PROVIDED MATERIAL:
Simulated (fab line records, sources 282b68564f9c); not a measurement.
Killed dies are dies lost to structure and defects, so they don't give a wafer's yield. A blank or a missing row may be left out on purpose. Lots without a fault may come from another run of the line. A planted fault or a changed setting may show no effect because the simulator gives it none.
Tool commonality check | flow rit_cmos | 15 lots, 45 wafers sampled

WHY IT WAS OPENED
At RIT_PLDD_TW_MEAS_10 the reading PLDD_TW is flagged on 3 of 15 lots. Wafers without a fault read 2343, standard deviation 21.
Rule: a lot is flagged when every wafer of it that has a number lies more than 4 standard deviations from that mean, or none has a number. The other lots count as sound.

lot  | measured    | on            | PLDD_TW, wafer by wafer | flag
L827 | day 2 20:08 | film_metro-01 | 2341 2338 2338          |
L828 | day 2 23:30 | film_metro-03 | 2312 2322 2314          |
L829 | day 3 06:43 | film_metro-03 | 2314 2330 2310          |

REQUIREMENT: Please set down the entire listing once more, exactly as it stands.

ANSWER BOX:
Simulated (fab line records, sources 282b68564f9c); not a measurement.
Killed dies are dies lost to structure and defects, so they don't give a wafer's yield. A blank or a missing row may be left out on purpose. Lots without a fault may come from another run of the line. A planted fault or a changed setting may show no effect because the simulator gives it none.
Tool commonality check | flow rit_cmos | 15 lots, 45 wafers sampled

WHY IT WAS OPENED
At RIT_PLDD_TW_MEAS_10 the reading PLDD_TW is flagged on 3 of 15 lots. Wafers without a fault read 2343, standard deviation 21.
Rule: a lot is flagged when every wafer of it that has a number lies more than 4 standard deviations from that mean, or none has a number. The other lots count as sound.

lot  | measured    | on            | PLDD_TW, wafer by wafer | flag
L827 | day 2 20:08 | film_metro-01 | 2341 2338 2338          |
L828 | day 2 23:30 | film_metro-03 | 2312 2322 2314          |
L829 | day 3 06:43 | film_metro-03 | 2314 2330 2310          |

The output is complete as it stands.